*** Block opens ***
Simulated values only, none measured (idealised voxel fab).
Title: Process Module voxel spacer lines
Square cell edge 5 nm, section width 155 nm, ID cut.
*** Block closes ***

**WORK ORDER**
From the first line to the last, output the records word for word.

**RESPONSE BOX**
Simulated values only, none measured (idealised voxel fab).
Title: Process Module voxel spacer lines
Square cell edge 5 nm, section width 155 nm, ID cut.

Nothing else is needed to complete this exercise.